• BRIEF:
Copy exactly, please, the lines of the data from its start through the line containing "Of 13 lots, 2".

• EXTRACTED RECORDS:
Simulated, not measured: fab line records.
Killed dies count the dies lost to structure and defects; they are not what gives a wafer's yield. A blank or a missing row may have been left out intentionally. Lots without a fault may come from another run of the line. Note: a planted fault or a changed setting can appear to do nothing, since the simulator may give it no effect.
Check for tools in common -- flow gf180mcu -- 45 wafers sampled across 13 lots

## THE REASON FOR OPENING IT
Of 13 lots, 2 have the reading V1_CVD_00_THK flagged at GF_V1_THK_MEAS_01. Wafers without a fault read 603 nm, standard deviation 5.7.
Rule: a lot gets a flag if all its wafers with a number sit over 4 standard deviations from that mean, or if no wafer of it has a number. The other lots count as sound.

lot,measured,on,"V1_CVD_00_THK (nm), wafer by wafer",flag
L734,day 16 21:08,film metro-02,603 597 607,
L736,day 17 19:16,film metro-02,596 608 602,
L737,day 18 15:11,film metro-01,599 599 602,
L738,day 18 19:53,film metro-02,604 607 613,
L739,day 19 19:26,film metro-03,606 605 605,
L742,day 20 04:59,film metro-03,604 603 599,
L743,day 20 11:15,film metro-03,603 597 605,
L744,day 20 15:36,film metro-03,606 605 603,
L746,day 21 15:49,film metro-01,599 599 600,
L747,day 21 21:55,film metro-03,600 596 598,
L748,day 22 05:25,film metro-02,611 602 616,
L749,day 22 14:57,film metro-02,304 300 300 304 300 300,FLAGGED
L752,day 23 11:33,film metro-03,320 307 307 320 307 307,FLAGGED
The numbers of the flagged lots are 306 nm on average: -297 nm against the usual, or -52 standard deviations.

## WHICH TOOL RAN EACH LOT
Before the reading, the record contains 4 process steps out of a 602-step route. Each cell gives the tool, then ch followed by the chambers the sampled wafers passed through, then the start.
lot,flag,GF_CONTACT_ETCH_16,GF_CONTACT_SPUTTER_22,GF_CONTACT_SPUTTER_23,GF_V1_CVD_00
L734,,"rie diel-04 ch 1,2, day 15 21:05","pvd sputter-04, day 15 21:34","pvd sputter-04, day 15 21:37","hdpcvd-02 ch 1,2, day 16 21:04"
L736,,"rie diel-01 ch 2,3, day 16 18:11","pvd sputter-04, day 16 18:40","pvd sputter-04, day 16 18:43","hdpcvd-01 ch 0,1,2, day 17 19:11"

• WRITTEN REPLY:
Simulated, not measured: fab line records.
Killed dies count the dies lost to structure and defects; they are not what gives a wafer's yield. A blank or a missing row may have been left out intentionally. Lots without a fault may come from another run of the line. Note: a planted fault or a changed setting can appear to do nothing, since the simulator may give it no effect.
Check for tools in common -- flow gf180mcu -- 45 wafers sampled across 13 lots

## THE REASON FOR OPENING IT
Of 13 lots, 2 have the reading V1_CVD_00_THK flagged at GF_V1_THK_MEAS_01. Wafers without a fault read 603 nm, standard deviation 5.7.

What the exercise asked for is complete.